Write out the full listing again. Make no alterations.

******

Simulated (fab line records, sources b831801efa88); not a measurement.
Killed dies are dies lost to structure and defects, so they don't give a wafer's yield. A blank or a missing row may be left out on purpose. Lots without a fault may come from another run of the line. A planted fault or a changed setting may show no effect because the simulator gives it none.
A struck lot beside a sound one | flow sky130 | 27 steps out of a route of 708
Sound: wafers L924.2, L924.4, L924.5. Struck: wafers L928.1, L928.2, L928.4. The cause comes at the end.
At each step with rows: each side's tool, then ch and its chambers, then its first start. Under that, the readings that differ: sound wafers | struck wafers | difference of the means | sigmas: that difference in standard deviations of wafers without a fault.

******

ANSWER SPACE
Simulated (fab line records, sources b831801efa88); not a measurement.
Killed dies are dies lost to structure and defects, so they don't give a wafer's yield. A blank or a missing row may be left out on purpose. Lots without a fault may come from another run of the line. A planted fault or a changed setting may show no effect because the simulator gives it none.
A struck lot beside a sound one | flow sky130 | 27 steps out of a route of 708
Sound: wafers L924.2, L924.4, L924.5. Struck: wafers L928.1, L928.2, L928.4. The cause comes at the end.
At each step with rows: each side's tool, then ch and its chambers, then its first start. Under that, the readings that differ: sound wafers | struck wafers | difference of the means | sigmas: that difference in standard deviations of wafers without a fault.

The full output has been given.